_Action item:_ Below are some records. Return exactly the lines from the one with "-10 to -35: SiO2 60 | Si 95 | SiO2 60" to the one with "20 to 0: air 90 | polySi 15 | air 110", and nothing else.

Record set Block Start

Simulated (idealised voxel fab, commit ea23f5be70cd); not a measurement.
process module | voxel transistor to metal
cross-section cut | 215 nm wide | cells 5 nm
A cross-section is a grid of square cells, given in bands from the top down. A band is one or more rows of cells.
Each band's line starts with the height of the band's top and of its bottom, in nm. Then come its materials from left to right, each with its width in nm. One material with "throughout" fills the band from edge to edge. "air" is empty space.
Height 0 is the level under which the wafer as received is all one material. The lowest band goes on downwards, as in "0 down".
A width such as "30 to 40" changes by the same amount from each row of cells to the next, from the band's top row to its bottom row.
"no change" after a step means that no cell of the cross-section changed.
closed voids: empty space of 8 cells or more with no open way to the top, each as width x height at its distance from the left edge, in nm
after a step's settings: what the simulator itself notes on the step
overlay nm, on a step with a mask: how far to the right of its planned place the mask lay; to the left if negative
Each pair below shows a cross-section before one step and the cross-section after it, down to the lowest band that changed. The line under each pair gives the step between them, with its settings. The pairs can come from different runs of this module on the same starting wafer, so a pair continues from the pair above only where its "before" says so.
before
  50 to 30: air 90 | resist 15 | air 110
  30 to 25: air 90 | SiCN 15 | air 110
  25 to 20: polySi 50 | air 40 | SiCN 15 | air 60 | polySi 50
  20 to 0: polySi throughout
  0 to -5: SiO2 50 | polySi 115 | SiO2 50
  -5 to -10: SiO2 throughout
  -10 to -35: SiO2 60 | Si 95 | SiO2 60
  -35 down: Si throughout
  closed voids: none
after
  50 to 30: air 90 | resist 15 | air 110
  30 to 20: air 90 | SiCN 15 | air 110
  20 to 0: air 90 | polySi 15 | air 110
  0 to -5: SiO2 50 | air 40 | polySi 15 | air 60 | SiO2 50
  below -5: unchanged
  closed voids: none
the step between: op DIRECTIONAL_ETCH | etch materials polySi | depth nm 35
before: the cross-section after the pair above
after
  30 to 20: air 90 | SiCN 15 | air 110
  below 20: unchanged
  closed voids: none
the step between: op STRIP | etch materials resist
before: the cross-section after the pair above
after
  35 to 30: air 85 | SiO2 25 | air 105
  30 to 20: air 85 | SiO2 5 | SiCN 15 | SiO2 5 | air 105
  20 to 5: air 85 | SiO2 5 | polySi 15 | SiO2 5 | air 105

Record set Block End

_Written reply:_
  -10 to -35: SiO2 60 | Si 95 | SiO2 60
  -35 down: Si throughout
  closed voids: none
after
  50 to 30: air 90 | resist 15 | air 110
  30 to 20: air 90 | SiCN 15 | air 110
  20 to 0: air 90 | polySi 15 | air 110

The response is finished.